Requirement> Output all of the records again, exactly as written.

::: Data supplied

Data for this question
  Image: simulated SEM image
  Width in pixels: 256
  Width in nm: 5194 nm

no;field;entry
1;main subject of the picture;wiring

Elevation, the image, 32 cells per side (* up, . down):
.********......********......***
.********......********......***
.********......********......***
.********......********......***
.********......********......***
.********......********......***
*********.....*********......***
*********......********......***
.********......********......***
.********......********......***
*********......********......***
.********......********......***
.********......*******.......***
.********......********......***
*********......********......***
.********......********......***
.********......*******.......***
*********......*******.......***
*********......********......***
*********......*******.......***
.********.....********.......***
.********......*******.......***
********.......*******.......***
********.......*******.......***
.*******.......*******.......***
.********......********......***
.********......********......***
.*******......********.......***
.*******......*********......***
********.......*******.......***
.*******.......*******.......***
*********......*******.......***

::::::

Written reply>
Data for this question
  Image: simulated SEM image
  Width in pixels: 256
  Width in nm: 5194 nm

no;field;entry
1;main subject of the picture;wiring

Elevation, the image, 32 cells per side (* up, . down):
.********......********......***
.********......********......***
.********......********......***
.********......********......***
.********......********......***
.********......********......***
*********.....*********......***
*********......********......***
.********......********......***
.********......********......***
*********......********......***
.********......********......***
.********......*******.......***
.********......********......***
*********......********......***
.********......********......***
.********......*******.......***
*********......*******.......***
*********......********......***
*********......*******.......***
.********.....********.......***
.********......*******.......***
********.......*******.......***
********.......*******.......***
.*******.......*******.......***
.********......********......***
.********......********......***
.*******......********.......***
.*******......*********......***
********.......*******.......***
.*******.......*******.......***
*********......*******.......***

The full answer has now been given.